:: Work task ::
Starting at the top of the listing below, copy each line exactly, stopping after the line that contains "Method: measured directly on the micrograph.".

:: Material provided ::
——————
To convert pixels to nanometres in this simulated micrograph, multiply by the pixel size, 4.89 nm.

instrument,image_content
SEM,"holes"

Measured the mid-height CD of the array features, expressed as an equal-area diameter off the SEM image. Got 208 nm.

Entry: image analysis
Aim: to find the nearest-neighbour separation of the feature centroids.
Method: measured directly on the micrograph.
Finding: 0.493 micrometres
——————

:: Response area ::
To convert pixels to nanometres in this simulated micrograph, multiply by the pixel size, 4.89 nm.

instrument,image_content
SEM,"holes"

Measured the mid-height CD of the array features, expressed as an equal-area diameter off the SEM image. Got 208 nm.

Entry: image analysis
Aim: to find the nearest-neighbour separation of the feature centroids.
Method: measured directly on the micrograph.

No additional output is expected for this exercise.